**TASK ITEM**
Starting at the top of the entries, restate word for word each line up to and including the one with "3,8.3,24.0,9.0,100,132.680".

**INFORMATION SHOWN**
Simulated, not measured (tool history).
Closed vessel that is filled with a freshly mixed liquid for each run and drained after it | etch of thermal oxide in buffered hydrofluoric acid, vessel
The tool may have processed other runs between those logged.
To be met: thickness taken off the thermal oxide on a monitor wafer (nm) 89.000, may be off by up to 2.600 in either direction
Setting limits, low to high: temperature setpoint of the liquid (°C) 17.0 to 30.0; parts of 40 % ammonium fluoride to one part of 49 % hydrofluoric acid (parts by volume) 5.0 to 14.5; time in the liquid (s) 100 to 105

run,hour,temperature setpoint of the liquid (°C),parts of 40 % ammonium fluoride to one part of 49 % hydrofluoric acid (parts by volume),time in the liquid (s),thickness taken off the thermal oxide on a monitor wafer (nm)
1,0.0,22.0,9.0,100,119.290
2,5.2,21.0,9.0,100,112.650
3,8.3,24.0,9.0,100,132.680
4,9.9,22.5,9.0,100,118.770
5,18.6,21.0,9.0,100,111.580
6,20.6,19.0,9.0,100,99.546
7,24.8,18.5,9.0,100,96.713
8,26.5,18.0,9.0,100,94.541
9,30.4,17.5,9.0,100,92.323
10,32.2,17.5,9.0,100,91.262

**EXERCISE SOLUTION**
Simulated, not measured (tool history).
Closed vessel that is filled with a freshly mixed liquid for each run and drained after it | etch of thermal oxide in buffered hydrofluoric acid, vessel
The tool may have processed other runs between those logged.
To be met: thickness taken off the thermal oxide on a monitor wafer (nm) 89.000, may be off by up to 2.600 in either direction
Setting limits, low to high: temperature setpoint of the liquid (°C) 17.0 to 30.0; parts of 40 % ammonium fluoride to one part of 49 % hydrofluoric acid (parts by volume) 5.0 to 14.5; time in the liquid (s) 100 to 105

run,hour,temperature setpoint of the liquid (°C),parts of 40 % ammonium fluoride to one part of 49 % hydrofluoric acid (parts by volume),time in the liquid (s),thickness taken off the thermal oxide on a monitor wafer (nm)
1,0.0,22.0,9.0,100,119.290
2,5.2,21.0,9.0,100,112.650
3,8.3,24.0,9.0,100,132.680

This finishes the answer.